_ _ _ _ _
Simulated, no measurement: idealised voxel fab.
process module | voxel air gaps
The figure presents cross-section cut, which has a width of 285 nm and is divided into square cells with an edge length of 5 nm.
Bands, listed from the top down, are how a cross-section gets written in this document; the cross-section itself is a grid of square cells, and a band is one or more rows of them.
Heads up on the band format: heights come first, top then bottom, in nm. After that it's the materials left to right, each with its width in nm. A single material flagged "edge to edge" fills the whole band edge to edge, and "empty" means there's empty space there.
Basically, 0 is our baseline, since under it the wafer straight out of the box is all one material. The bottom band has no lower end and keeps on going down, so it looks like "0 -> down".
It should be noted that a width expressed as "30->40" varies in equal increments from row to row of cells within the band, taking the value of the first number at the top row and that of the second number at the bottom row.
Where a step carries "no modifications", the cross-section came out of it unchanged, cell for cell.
_ _ _ _ _

**Exercise:** Set down every record above exactly as given.

**Worked solution:**
Simulated, no measurement: idealised voxel fab.
process module | voxel air gaps
The figure presents cross-section cut, which has a width of 285 nm and is divided into square cells with an edge length of 5 nm.
Bands, listed from the top down, are how a cross-section gets written in this document; the cross-section itself is a grid of square cells, and a band is one or more rows of them.
Heads up on the band format: heights come first, top then bottom, in nm. After that it's the materials left to right, each with its width in nm. A single material flagged "edge to edge" fills the whole band edge to edge, and "empty" means there's empty space there.
Basically, 0 is our baseline, since under it the wafer straight out of the box is all one material. The bottom band has no lower end and keeps on going down, so it looks like "0 -> down".
It should be noted that a width expressed as "30->40" varies in equal increments from row to row of cells within the band, taking the value of the first number at the top row and that of the second number at the bottom row.
Where a step carries "no modifications", the cross-section came out of it unchanged, cell for cell.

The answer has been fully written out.